Assignment: All entries, exactly as written, should be output again.

┌─ The data
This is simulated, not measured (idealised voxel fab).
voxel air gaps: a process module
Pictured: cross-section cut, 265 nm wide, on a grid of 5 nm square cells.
└─

Exercise solution:
This is simulated, not measured (idealised voxel fab).
voxel air gaps: a process module
Pictured: cross-section cut, 265 nm wide, on a grid of 5 nm square cells.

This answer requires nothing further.